(Provided information begins)
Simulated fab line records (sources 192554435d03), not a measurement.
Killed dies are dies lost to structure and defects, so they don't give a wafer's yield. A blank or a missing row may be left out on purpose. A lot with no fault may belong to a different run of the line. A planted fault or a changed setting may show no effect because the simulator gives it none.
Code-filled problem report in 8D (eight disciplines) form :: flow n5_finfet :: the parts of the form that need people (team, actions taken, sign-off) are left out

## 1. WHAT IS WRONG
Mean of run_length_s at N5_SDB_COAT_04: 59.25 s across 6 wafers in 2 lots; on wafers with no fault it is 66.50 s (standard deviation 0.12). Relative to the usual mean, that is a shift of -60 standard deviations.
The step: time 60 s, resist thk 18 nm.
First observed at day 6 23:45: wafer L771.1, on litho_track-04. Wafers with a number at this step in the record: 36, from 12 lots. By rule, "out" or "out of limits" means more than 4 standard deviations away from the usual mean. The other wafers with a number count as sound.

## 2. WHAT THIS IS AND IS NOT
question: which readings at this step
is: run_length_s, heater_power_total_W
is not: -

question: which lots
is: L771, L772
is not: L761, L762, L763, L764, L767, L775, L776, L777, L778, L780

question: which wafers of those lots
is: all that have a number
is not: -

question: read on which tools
(Provided information ends)

▶ Work request:
Write the records out again. Keep every line exactly as it is.

▶ Your solution:
Simulated fab line records (sources 192554435d03), not a measurement.
Killed dies are dies lost to structure and defects, so they don't give a wafer's yield. A blank or a missing row may be left out on purpose. A lot with no fault may belong to a different run of the line. A planted fault or a changed setting may show no effect because the simulator gives it none.
Code-filled problem report in 8D (eight disciplines) form :: flow n5_finfet :: the parts of the form that need people (team, actions taken, sign-off) are left out

## 1. WHAT IS WRONG
Mean of run_length_s at N5_SDB_COAT_04: 59.25 s across 6 wafers in 2 lots; on wafers with no fault it is 66.50 s (standard deviation 0.12). Relative to the usual mean, that is a shift of -60 standard deviations.
The step: time 60 s, resist thk 18 nm.
First observed at day 6 23:45: wafer L771.1, on litho_track-04. Wafers with a number at this step in the record: 36, from 12 lots. By rule, "out" or "out of limits" means more than 4 standard deviations away from the usual mean. The other wafers with a number count as sound.

## 2. WHAT THIS IS AND IS NOT
question: which readings at this step
is: run_length_s, heater_power_total_W
is not: -

question: which lots
is: L771, L772
is not: L761, L762, L763, L764, L767, L775, L776, L777, L778, L780

question: which wafers of those lots
is: all that have a number
is not: -

question: read on which tools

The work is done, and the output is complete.